[PROVIDED RECORDS — start]
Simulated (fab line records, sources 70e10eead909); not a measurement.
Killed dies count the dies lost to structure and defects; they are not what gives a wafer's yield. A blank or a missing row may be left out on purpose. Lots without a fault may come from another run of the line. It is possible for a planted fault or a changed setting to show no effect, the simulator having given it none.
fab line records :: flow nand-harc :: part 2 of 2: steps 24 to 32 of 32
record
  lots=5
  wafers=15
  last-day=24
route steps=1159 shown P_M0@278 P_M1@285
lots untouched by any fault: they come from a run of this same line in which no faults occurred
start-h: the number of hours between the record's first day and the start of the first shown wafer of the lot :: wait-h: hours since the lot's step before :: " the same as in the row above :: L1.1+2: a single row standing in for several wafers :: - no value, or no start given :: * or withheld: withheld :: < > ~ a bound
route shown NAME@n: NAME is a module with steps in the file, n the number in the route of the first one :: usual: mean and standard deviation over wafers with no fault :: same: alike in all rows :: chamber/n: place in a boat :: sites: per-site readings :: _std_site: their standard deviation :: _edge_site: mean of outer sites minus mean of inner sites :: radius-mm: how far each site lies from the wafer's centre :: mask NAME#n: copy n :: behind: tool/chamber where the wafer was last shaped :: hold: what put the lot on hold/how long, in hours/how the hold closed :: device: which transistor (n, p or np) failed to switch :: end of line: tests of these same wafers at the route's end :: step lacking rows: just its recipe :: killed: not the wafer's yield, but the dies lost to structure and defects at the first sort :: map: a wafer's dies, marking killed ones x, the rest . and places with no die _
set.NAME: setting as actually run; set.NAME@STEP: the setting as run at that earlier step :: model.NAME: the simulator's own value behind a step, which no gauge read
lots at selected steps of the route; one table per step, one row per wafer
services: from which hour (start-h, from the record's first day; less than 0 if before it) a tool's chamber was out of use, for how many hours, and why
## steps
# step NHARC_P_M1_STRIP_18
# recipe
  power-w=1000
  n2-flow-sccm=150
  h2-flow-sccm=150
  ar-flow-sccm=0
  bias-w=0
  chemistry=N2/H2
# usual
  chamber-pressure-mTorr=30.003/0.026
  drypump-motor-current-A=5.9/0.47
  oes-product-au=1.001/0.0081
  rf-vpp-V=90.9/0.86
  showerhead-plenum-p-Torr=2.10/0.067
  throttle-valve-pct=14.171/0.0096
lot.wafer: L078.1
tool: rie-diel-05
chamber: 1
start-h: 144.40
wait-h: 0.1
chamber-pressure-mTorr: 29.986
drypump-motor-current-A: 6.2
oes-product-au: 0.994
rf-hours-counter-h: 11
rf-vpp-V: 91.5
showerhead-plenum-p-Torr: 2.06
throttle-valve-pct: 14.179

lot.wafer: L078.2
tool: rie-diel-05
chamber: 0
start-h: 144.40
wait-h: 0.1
[PROVIDED RECORDS — finish]

● **WORK REQUEST**
Your reply should hold only the lines from the first line of the records through the one with "route steps=1159 shown P_M0@278 P_M1@285", reproduced word for word.

● **SOLUTION**
Simulated (fab line records, sources 70e10eead909); not a measurement.
Killed dies count the dies lost to structure and defects; they are not what gives a wafer's yield. A blank or a missing row may be left out on purpose. Lots without a fault may come from another run of the line. It is possible for a planted fault or a changed setting to show no effect, the simulator having given it none.
fab line records :: flow nand-harc :: part 2 of 2: steps 24 to 32 of 32
record
  lots=5
  wafers=15
  last-day=24
route steps=1159 shown P_M0@278 P_M1@285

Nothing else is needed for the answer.